══════

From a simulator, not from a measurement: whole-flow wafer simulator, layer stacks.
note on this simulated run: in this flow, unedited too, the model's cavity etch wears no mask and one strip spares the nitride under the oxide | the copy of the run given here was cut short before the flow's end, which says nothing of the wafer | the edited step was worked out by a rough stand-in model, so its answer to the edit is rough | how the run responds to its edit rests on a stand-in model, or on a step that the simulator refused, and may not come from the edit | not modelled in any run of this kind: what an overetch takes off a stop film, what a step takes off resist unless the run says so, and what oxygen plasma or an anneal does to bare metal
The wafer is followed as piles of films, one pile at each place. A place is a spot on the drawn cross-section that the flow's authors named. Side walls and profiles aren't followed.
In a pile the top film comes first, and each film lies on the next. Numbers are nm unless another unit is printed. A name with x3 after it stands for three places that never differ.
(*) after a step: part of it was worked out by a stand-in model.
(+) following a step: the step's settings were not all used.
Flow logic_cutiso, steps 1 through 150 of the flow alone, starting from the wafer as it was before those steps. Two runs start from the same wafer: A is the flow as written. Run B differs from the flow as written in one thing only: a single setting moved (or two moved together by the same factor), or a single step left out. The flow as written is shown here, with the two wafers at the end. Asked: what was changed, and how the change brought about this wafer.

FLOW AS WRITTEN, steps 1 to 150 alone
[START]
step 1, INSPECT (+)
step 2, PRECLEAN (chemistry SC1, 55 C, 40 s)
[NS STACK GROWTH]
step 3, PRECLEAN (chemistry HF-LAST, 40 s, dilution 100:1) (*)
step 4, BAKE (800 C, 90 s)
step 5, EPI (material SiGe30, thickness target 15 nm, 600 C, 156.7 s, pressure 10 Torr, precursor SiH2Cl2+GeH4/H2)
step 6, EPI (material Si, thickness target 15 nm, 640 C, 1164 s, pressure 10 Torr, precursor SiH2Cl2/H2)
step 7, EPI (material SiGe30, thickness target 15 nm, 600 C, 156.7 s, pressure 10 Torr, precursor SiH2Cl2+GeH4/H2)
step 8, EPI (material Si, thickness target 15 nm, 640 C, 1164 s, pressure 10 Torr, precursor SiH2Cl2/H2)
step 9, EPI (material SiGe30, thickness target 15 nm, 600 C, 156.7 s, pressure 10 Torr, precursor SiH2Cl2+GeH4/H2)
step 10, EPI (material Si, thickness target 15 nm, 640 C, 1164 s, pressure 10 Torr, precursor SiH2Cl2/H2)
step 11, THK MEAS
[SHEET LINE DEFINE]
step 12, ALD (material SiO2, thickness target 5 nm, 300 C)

══════

Assigned task: Only the lines from the first line of the records through the line containing "The wafer is" should be repeated, exactly as they appear.

Written solution:
From a simulator, not from a measurement: whole-flow wafer simulator, layer stacks.
note on this simulated run: in this flow, unedited too, the model's cavity etch wears no mask and one strip spares the nitride under the oxide | the copy of the run given here was cut short before the flow's end, which says nothing of the wafer | the edited step was worked out by a rough stand-in model, so its answer to the edit is rough | how the run responds to its edit rests on a stand-in model, or on a step that the simulator refused, and may not come from the edit | not modelled in any run of this kind: what an overetch takes off a stop film, what a step takes off resist unless the run says so, and what oxygen plasma or an anneal does to bare metal
The wafer is followed as piles of films, one pile at each place. A place is a spot on the drawn cross-section that the flow's authors named. Side walls and profiles aren't followed.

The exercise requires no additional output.